Action item: From the first line of the records below through the line containing "Shown is cross-section", copy everything exactly and nothing more.

Data provided:
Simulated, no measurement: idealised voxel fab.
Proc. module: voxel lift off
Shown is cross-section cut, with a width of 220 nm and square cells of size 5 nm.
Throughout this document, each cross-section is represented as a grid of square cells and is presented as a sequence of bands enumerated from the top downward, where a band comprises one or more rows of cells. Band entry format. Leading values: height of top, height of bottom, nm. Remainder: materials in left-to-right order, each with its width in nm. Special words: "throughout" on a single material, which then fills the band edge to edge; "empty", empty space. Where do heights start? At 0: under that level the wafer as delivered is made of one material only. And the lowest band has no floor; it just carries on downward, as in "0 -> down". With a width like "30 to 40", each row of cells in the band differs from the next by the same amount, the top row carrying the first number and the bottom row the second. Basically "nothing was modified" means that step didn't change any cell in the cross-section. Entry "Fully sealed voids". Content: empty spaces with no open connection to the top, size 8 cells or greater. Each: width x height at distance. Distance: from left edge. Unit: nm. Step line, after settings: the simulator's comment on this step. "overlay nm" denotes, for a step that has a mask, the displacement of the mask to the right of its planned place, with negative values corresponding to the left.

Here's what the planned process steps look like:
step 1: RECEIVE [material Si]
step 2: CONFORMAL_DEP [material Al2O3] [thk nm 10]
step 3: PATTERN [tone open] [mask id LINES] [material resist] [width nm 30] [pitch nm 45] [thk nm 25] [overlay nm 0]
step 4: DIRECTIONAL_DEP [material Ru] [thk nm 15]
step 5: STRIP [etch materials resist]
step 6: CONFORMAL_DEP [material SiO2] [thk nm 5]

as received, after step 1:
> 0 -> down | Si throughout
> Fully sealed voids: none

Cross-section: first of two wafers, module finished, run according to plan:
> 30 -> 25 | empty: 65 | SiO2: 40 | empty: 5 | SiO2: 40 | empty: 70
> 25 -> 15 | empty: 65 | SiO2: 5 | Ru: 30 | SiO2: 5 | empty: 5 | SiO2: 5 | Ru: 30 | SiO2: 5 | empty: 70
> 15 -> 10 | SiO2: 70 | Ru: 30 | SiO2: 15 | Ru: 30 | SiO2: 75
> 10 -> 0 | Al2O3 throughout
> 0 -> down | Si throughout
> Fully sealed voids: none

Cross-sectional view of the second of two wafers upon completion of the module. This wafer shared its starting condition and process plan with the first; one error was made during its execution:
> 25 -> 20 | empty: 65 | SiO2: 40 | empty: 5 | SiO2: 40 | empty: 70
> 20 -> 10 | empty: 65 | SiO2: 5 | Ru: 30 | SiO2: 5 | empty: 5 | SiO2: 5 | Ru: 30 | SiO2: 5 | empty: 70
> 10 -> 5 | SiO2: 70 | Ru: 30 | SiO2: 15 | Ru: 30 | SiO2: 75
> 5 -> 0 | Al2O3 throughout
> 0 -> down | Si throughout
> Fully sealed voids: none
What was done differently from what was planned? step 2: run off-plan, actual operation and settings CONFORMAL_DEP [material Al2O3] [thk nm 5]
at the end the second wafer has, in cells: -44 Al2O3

Solution:
Simulated, no measurement: idealised voxel fab.
Proc. module: voxel lift off
Shown is cross-section cut, with a width of 220 nm and square cells of size 5 nm.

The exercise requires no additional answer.